Study material START

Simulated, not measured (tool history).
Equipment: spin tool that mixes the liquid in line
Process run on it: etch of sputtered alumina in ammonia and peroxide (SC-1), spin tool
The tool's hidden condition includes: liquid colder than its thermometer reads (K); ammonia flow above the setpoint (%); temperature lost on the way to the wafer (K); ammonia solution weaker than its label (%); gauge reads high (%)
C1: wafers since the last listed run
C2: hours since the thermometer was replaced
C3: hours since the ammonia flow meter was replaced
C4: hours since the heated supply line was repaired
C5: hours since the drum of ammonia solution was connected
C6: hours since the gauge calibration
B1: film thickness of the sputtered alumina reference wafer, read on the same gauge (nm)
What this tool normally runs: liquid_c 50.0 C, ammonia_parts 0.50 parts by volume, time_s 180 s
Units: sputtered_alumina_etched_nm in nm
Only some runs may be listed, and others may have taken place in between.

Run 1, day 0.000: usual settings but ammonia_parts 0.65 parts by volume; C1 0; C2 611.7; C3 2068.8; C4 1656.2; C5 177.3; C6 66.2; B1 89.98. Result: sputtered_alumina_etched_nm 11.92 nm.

Study material END

# [Requirement]
Every line of the material must be duplicated exactly.

# [Exercise answer]
Simulated, not measured (tool history).
Equipment: spin tool that mixes the liquid in line
Process run on it: etch of sputtered alumina in ammonia and peroxide (SC-1), spin tool
The tool's hidden condition includes: liquid colder than its thermometer reads (K); ammonia flow above the setpoint (%); temperature lost on the way to the wafer (K); ammonia solution weaker than its label (%); gauge reads high (%)
C1: wafers since the last listed run
C2: hours since the thermometer was replaced
C3: hours since the ammonia flow meter was replaced
C4: hours since the heated supply line was repaired
C5: hours since the drum of ammonia solution was connected
C6: hours since the gauge calibration
B1: film thickness of the sputtered alumina reference wafer, read on the same gauge (nm)
What this tool normally runs: liquid_c 50.0 C, ammonia_parts 0.50 parts by volume, time_s 180 s
Units: sputtered_alumina_etched_nm in nm
Only some runs may be listed, and others may have taken place in between.

Run 1, day 0.000: usual settings but ammonia_parts 0.65 parts by volume; C1 0; C2 611.7; C3 2068.8; C4 1656.2; C5 177.3; C6 66.2; B1 89.98. Result: sputtered_alumina_etched_nm 11.92 nm.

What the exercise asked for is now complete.